_Work order_
Each entry is to be retyped exactly as it stands.

════════════════

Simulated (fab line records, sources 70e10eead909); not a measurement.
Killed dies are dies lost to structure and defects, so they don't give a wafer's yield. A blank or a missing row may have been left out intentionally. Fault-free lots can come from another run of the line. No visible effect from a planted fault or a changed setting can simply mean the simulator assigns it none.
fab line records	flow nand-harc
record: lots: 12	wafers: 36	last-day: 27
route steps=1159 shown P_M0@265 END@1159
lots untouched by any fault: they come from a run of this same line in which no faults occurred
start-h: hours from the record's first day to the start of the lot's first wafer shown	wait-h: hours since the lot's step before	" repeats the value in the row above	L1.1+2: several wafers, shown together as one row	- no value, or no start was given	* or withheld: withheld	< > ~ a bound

════════════════

_Written response_
Simulated (fab line records, sources 70e10eead909); not a measurement.
Killed dies are dies lost to structure and defects, so they don't give a wafer's yield. A blank or a missing row may have been left out intentionally. Fault-free lots can come from another run of the line. No visible effect from a planted fault or a changed setting can simply mean the simulator assigns it none.
fab line records	flow nand-harc
record: lots: 12	wafers: 36	last-day: 27
route steps=1159 shown P_M0@265 END@1159
lots untouched by any fault: they come from a run of this same line in which no faults occurred
start-h: hours from the record's first day to the start of the lot's first wafer shown	wait-h: hours since the lot's step before	" repeats the value in the row above	L1.1+2: several wafers, shown together as one row	- no value, or no start was given	* or withheld: withheld	< > ~ a bound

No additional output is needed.